_Work item_
Begin at the line containing "A width such" in the data below and go on through the line containing "overlay nm, on", repeating each line exactly; include both ends and no other line.

#####

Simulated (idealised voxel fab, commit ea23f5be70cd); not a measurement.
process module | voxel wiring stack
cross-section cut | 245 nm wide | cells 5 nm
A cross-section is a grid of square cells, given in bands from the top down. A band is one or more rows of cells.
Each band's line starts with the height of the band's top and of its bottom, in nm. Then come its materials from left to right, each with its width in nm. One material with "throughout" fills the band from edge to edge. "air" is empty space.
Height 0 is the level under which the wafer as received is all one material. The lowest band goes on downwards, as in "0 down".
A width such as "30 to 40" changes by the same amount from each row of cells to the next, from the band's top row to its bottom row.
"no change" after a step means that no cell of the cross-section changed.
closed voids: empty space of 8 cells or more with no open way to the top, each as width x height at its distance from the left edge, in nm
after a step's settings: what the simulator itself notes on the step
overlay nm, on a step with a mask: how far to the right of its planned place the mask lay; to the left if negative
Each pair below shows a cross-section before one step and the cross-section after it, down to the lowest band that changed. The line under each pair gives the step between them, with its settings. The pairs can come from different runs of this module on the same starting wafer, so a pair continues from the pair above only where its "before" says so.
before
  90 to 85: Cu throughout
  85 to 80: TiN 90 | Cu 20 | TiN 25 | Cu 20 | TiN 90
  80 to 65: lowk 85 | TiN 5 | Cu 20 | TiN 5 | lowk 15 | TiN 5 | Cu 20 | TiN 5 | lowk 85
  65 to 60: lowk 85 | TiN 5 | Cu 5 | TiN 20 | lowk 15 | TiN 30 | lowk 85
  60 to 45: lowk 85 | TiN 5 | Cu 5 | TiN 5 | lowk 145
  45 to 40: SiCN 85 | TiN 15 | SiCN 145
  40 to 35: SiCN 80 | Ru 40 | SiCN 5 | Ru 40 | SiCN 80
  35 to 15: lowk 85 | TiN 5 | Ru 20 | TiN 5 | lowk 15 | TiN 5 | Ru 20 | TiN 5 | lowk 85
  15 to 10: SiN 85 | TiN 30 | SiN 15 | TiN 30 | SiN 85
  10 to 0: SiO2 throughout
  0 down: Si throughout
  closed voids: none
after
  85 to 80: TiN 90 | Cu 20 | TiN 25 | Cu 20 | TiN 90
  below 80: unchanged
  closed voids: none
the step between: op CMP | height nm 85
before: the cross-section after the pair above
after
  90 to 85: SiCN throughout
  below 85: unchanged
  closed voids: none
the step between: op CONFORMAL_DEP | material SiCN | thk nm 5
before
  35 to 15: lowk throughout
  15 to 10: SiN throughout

#####

_Written response_
A width such as "30 to 40" changes by the same amount from each row of cells to the next, from the band's top row to its bottom row.
"no change" after a step means that no cell of the cross-section changed.
closed voids: empty space of 8 cells or more with no open way to the top, each as width x height at its distance from the left edge, in nm
after a step's settings: what the simulator itself notes on the step
overlay nm, on a step with a mask: how far to the right of its planned place the mask lay; to the left if negative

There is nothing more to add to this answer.